Work task: Retype the material below, keeping each line identical.

· · · ·
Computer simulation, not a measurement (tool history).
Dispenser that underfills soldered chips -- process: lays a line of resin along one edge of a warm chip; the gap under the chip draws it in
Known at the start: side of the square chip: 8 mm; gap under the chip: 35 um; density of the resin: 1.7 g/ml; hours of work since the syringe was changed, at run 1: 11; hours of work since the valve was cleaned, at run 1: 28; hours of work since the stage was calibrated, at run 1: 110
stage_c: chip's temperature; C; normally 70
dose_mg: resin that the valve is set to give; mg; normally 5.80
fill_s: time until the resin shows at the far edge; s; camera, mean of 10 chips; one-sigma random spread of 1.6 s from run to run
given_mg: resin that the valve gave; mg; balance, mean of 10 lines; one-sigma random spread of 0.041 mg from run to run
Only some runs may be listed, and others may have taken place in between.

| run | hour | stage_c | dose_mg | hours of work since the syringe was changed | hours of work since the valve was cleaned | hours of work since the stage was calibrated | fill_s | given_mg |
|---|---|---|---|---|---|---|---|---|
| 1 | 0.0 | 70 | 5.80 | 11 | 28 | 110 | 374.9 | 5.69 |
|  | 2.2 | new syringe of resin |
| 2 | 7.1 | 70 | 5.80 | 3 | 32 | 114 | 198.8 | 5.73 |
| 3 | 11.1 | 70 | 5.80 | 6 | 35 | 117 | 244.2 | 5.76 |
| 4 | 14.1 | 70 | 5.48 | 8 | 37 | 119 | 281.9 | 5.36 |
· · · ·

Task output:
Computer simulation, not a measurement (tool history).
Dispenser that underfills soldered chips -- process: lays a line of resin along one edge of a warm chip; the gap under the chip draws it in
Known at the start: side of the square chip: 8 mm; gap under the chip: 35 um; density of the resin: 1.7 g/ml; hours of work since the syringe was changed, at run 1: 11; hours of work since the valve was cleaned, at run 1: 28; hours of work since the stage was calibrated, at run 1: 110
stage_c: chip's temperature; C; normally 70
dose_mg: resin that the valve is set to give; mg; normally 5.80
fill_s: time until the resin shows at the far edge; s; camera, mean of 10 chips; one-sigma random spread of 1.6 s from run to run
given_mg: resin that the valve gave; mg; balance, mean of 10 lines; one-sigma random spread of 0.041 mg from run to run
Only some runs may be listed, and others may have taken place in between.

| run | hour | stage_c | dose_mg | hours of work since the syringe was changed | hours of work since the valve was cleaned | hours of work since the stage was calibrated | fill_s | given_mg |
|---|---|---|---|---|---|---|---|---|
| 1 | 0.0 | 70 | 5.80 | 11 | 28 | 110 | 374.9 | 5.69 |
|  | 2.2 | new syringe of resin |
| 2 | 7.1 | 70 | 5.80 | 3 | 32 | 114 | 198.8 | 5.73 |
| 3 | 11.1 | 70 | 5.80 | 6 | 35 | 117 | 244.2 | 5.76 |
| 4 | 14.1 | 70 | 5.48 | 8 | 37 | 119 | 281.9 | 5.36 |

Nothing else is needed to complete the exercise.